Copy out all of the entries, keeping every word the same.

### DATASET RECORDS
□ □ □ □ □ □ □

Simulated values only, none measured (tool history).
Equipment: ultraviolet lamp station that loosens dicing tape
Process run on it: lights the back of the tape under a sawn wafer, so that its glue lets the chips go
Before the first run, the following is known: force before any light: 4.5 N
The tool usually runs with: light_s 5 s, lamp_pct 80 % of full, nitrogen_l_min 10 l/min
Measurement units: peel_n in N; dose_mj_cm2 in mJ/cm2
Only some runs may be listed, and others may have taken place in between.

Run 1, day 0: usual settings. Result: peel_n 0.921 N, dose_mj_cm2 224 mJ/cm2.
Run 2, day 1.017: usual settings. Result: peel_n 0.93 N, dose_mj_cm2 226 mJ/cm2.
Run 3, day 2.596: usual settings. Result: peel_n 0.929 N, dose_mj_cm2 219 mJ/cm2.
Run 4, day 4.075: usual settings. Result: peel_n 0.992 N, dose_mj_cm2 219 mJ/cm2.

□ □ □ □ □ □ □

### TASK ANSWER
Simulated values only, none measured (tool history).
Equipment: ultraviolet lamp station that loosens dicing tape
Process run on it: lights the back of the tape under a sawn wafer, so that its glue lets the chips go
Before the first run, the following is known: force before any light: 4.5 N
The tool usually runs with: light_s 5 s, lamp_pct 80 % of full, nitrogen_l_min 10 l/min
Measurement units: peel_n in N; dose_mj_cm2 in mJ/cm2
Only some runs may be listed, and others may have taken place in between.

Run 1, day 0: usual settings. Result: peel_n 0.921 N, dose_mj_cm2 224 mJ/cm2.
Run 2, day 1.017: usual settings. Result: peel_n 0.93 N, dose_mj_cm2 226 mJ/cm2.
Run 3, day 2.596: usual settings. Result: peel_n 0.929 N, dose_mj_cm2 219 mJ/cm2.
Run 4, day 4.075: usual settings. Result: peel_n 0.992 N, dose_mj_cm2 219 mJ/cm2.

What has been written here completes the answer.